━━━━━ GIVEN INFORMATION ━━━━━

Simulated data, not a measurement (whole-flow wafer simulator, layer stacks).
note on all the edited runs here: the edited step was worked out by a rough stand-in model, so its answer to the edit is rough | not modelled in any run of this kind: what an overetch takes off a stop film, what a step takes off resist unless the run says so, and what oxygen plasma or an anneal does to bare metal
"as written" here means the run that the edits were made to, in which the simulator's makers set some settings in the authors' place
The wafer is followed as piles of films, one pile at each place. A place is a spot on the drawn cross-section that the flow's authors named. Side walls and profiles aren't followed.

━━━━━

▶ _WORK TASK_:
Repeat the listing above in full, exactly as given.

▶ _ANSWER SECTION_:
Simulated data, not a measurement (whole-flow wafer simulator, layer stacks).
note on all the edited runs here: the edited step was worked out by a rough stand-in model, so its answer to the edit is rough | not modelled in any run of this kind: what an overetch takes off a stop film, what a step takes off resist unless the run says so, and what oxygen plasma or an anneal does to bare metal
"as written" here means the run that the edits were made to, in which the simulator's makers set some settings in the authors' place
The wafer is followed as piles of films, one pile at each place. A place is a spot on the drawn cross-section that the flow's authors named. Side walls and profiles aren't followed.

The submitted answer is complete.